--- START ---

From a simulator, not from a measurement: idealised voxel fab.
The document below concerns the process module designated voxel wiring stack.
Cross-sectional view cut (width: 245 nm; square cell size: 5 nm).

--- END ---

Action item
Take the listing above from its first line through the line containing "The document below", and transcribe that stretch exactly, with no other lines.

Written answer
From a simulator, not from a measurement: idealised voxel fab.
The document below concerns the process module designated voxel wiring stack.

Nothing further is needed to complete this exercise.